-- Entries supplied --
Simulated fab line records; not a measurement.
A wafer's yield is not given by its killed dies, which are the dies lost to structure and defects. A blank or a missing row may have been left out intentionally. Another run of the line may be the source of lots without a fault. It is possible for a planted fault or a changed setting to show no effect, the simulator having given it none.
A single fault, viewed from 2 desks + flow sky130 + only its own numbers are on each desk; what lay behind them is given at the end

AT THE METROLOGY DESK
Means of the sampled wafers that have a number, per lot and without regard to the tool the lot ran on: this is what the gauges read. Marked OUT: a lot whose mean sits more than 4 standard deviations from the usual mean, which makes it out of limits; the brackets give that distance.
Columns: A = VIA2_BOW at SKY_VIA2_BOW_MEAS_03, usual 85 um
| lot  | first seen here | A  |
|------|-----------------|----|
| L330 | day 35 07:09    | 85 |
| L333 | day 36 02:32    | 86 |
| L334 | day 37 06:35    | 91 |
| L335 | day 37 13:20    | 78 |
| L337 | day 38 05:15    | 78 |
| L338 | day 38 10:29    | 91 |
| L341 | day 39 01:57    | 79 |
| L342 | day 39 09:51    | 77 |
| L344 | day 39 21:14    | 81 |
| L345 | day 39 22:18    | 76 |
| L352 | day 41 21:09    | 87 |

-- Work instruction --
Your task is to repeat the records exactly. Begin at their first line and stop after the line containing "AT THE METROLOGY DESK".

-- Task output --
Simulated fab line records; not a measurement.
A wafer's yield is not given by its killed dies, which are the dies lost to structure and defects. A blank or a missing row may have been left out intentionally. Another run of the line may be the source of lots without a fault. It is possible for a planted fault or a changed setting to show no effect, the simulator having given it none.
A single fault, viewed from 2 desks + flow sky130 + only its own numbers are on each desk; what lay behind them is given at the end

AT THE METROLOGY DESK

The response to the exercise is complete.